→ Work instruction: Your answer should be the complete set of entries, transcribed exactly.

START Data excerpts
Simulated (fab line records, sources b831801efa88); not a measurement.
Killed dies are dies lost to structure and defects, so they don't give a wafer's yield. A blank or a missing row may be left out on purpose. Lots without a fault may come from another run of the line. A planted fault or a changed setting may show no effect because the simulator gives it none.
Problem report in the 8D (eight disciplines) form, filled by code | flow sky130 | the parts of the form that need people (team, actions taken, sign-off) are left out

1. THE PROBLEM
END Data excerpts

→ Reply:
Simulated (fab line records, sources b831801efa88); not a measurement.
Killed dies are dies lost to structure and defects, so they don't give a wafer's yield. A blank or a missing row may be left out on purpose. Lots without a fault may come from another run of the line. A planted fault or a changed setting may show no effect because the simulator gives it none.
Problem report in the 8D (eight disciplines) form, filled by code | flow sky130 | the parts of the form that need people (team, actions taken, sign-off) are left out

1. THE PROBLEM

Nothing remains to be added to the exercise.